*Data listing*
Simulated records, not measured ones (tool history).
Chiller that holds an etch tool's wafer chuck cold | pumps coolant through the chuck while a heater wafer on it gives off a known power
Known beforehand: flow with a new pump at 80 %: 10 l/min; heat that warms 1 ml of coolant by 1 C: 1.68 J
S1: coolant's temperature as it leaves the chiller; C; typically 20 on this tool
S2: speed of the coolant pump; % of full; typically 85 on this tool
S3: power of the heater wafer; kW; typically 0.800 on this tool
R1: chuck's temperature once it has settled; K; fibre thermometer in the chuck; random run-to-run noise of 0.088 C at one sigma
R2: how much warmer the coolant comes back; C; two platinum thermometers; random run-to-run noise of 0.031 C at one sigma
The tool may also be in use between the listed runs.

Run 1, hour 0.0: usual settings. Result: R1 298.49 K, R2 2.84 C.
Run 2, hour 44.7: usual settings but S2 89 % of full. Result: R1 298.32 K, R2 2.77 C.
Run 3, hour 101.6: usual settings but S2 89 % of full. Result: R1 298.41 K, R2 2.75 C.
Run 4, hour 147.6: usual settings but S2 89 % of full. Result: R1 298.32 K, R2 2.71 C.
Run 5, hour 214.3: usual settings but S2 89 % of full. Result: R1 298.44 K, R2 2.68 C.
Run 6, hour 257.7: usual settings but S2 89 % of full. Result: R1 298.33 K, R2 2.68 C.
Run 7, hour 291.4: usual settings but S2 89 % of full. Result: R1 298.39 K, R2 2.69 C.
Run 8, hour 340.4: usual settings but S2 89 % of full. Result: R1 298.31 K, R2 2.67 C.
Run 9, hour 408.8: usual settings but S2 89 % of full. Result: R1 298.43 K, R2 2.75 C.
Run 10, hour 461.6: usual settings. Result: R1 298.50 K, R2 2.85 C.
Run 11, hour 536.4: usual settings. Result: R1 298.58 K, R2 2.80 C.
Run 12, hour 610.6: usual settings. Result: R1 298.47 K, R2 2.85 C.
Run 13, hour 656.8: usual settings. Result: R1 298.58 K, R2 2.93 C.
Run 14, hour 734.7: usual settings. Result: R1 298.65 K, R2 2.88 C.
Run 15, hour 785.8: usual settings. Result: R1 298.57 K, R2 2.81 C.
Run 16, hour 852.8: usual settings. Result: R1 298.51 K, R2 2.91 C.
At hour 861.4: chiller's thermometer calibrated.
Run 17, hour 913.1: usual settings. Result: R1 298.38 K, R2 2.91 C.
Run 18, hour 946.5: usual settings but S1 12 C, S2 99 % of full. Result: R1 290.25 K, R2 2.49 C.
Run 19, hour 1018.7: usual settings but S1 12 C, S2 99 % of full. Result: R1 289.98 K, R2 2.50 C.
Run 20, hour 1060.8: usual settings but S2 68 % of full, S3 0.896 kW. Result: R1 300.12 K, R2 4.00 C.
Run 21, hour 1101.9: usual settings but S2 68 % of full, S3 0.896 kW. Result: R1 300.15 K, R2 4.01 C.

*Action item*
Go through the material above and output exactly the lines from the one containing "Run 17, hour" through the one containing "Run 20, hour".

*Task answer*
Run 17, hour 913.1: usual settings. Result: R1 298.38 K, R2 2.91 C.
Run 18, hour 946.5: usual settings but S1 12 C, S2 99 % of full. Result: R1 290.25 K, R2 2.49 C.
Run 19, hour 1018.7: usual settings but S1 12 C, S2 99 % of full. Result: R1 289.98 K, R2 2.50 C.
Run 20, hour 1060.8: usual settings but S2 68 % of full, S3 0.896 kW. Result: R1 300.12 K, R2 4.00 C.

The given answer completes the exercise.